§ §

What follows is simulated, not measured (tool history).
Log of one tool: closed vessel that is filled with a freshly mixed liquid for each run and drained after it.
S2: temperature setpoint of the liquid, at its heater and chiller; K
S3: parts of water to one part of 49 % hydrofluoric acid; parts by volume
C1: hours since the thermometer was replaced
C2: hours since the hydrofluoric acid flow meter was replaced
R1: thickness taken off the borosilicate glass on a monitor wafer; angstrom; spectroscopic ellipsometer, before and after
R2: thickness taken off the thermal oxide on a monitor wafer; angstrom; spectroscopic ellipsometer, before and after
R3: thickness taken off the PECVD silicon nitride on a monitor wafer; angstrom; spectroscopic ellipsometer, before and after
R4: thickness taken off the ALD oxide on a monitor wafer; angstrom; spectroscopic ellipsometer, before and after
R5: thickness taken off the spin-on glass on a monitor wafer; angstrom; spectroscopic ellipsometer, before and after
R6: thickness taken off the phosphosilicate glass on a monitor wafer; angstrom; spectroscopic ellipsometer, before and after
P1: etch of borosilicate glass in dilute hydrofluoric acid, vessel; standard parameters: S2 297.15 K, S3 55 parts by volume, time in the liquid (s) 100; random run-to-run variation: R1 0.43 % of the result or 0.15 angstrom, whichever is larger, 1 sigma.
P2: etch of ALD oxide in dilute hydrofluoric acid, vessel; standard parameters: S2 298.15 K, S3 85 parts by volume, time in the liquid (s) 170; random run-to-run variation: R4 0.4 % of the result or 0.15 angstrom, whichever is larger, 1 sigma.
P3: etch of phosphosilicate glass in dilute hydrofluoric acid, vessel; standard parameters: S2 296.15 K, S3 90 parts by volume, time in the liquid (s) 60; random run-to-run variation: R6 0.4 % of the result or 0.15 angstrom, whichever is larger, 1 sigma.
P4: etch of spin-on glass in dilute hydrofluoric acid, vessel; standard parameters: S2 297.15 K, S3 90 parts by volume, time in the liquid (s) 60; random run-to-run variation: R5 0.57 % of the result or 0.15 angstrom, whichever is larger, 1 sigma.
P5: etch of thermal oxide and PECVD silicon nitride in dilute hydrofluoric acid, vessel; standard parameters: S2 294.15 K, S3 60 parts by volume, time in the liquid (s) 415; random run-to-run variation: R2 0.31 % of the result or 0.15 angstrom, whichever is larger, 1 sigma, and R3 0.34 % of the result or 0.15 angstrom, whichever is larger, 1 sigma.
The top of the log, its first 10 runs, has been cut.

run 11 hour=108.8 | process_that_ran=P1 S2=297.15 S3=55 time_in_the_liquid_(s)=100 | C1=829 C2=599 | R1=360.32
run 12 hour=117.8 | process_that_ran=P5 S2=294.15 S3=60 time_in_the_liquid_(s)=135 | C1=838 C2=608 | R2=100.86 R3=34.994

§ §

Task item:
Your output should consist solely of the lines from the beginning of the entries through the line containing "P1: etch of", reproduced exactly.

Response area:
What follows is simulated, not measured (tool history).
Log of one tool: closed vessel that is filled with a freshly mixed liquid for each run and drained after it.
S2: temperature setpoint of the liquid, at its heater and chiller; K
S3: parts of water to one part of 49 % hydrofluoric acid; parts by volume
C1: hours since the thermometer was replaced
C2: hours since the hydrofluoric acid flow meter was replaced
R1: thickness taken off the borosilicate glass on a monitor wafer; angstrom; spectroscopic ellipsometer, before and after
R2: thickness taken off the thermal oxide on a monitor wafer; angstrom; spectroscopic ellipsometer, before and after
R3: thickness taken off the PECVD silicon nitride on a monitor wafer; angstrom; spectroscopic ellipsometer, before and after
R4: thickness taken off the ALD oxide on a monitor wafer; angstrom; spectroscopic ellipsometer, before and after
R5: thickness taken off the spin-on glass on a monitor wafer; angstrom; spectroscopic ellipsometer, before and after
R6: thickness taken off the phosphosilicate glass on a monitor wafer; angstrom; spectroscopic ellipsometer, before and after
P1: etch of borosilicate glass in dilute hydrofluoric acid, vessel; standard parameters: S2 297.15 K, S3 55 parts by volume, time in the liquid (s) 100; random run-to-run variation: R1 0.43 % of the result or 0.15 angstrom, whichever is larger, 1 sigma.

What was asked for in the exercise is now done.